[MATERIAL SUPPLIED]:
....................
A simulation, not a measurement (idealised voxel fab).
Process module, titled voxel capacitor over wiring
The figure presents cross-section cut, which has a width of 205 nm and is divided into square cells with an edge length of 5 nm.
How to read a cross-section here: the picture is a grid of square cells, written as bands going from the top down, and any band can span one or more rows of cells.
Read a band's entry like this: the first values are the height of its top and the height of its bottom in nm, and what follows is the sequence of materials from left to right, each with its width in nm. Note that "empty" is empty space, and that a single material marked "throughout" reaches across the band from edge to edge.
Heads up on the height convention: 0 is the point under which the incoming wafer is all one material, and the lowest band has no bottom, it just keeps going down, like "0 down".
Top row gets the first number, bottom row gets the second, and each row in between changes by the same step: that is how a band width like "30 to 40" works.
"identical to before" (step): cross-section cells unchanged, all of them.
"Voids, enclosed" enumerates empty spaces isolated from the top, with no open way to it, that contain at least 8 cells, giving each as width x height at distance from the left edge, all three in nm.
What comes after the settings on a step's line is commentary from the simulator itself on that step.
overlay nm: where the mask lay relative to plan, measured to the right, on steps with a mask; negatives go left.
....................

[WORK ITEM]: Exactly as they appear, copy the lines of the listing above from the first through the one that contains "What comes after", and nothing more.

[REPLY]:
A simulation, not a measurement (idealised voxel fab).
Process module, titled voxel capacitor over wiring
The figure presents cross-section cut, which has a width of 205 nm and is divided into square cells with an edge length of 5 nm.
How to read a cross-section here: the picture is a grid of square cells, written as bands going from the top down, and any band can span one or more rows of cells.
Read a band's entry like this: the first values are the height of its top and the height of its bottom in nm, and what follows is the sequence of materials from left to right, each with its width in nm. Note that "empty" is empty space, and that a single material marked "throughout" reaches across the band from edge to edge.
Heads up on the height convention: 0 is the point under which the incoming wafer is all one material, and the lowest band has no bottom, it just keeps going down, like "0 down".
Top row gets the first number, bottom row gets the second, and each row in between changes by the same step: that is how a band width like "30 to 40" works.
"identical to before" (step): cross-section cells unchanged, all of them.
"Voids, enclosed" enumerates empty spaces isolated from the top, with no open way to it, that contain at least 8 cells, giving each as width x height at distance from the left edge, all three in nm.
What comes after the settings on a step's line is commentary from the simulator itself on that step.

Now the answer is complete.